Provided information START

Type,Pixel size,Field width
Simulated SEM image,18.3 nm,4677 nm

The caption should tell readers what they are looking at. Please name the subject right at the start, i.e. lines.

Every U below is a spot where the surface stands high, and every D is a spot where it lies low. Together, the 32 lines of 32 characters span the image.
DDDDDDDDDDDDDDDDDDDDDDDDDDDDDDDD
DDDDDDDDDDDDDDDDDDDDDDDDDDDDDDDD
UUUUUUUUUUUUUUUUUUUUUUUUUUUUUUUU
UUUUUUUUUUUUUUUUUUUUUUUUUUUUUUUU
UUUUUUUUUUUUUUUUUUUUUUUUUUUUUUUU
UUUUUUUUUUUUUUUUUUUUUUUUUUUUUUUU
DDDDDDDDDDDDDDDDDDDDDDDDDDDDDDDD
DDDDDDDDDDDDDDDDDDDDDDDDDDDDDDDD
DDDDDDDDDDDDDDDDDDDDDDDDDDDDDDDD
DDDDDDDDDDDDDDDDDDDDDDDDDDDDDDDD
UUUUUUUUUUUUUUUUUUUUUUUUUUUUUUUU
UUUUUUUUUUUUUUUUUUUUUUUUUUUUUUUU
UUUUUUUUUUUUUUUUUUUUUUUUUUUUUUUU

Provided information END

Nothing should be returned except the lines from the first line of the data above through the line with "The caption should", each one exact.

Type,Pixel size,Field width
Simulated SEM image,18.3 nm,4677 nm

The caption should tell readers what they are looking at. Please name the subject right at the start, i.e. lines.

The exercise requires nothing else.